#### [INPUT DATA]
━━━━
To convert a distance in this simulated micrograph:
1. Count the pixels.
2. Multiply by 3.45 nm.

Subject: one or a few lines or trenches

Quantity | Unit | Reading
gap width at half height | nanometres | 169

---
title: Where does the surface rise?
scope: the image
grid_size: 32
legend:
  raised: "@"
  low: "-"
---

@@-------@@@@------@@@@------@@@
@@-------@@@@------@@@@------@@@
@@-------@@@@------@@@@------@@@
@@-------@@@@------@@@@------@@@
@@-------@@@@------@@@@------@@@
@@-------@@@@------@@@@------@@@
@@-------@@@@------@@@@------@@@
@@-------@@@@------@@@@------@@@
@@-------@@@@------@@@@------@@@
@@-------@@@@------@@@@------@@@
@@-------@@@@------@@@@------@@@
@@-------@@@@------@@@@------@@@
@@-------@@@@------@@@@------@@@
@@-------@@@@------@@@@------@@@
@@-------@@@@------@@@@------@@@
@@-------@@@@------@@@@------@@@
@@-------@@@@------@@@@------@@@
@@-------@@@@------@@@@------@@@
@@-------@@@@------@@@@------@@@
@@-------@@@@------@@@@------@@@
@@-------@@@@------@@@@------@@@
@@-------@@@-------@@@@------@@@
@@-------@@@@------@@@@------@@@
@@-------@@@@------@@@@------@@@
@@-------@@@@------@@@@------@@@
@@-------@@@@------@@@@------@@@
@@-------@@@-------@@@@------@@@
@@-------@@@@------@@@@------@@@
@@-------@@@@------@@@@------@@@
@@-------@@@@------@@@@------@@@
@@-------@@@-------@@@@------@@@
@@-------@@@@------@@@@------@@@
━━━━

#### [ACTIVITY]
I'd like an exact copy of the lines above, from the very first one through the line that contains "scope: the image", with nothing else added.

#### [EXERCISE ANSWER]
To convert a distance in this simulated micrograph:
1. Count the pixels.
2. Multiply by 3.45 nm.

Subject: one or a few lines or trenches

Quantity | Unit | Reading
gap width at half height | nanometres | 169

---
title: Where does the surface rise?
scope: the image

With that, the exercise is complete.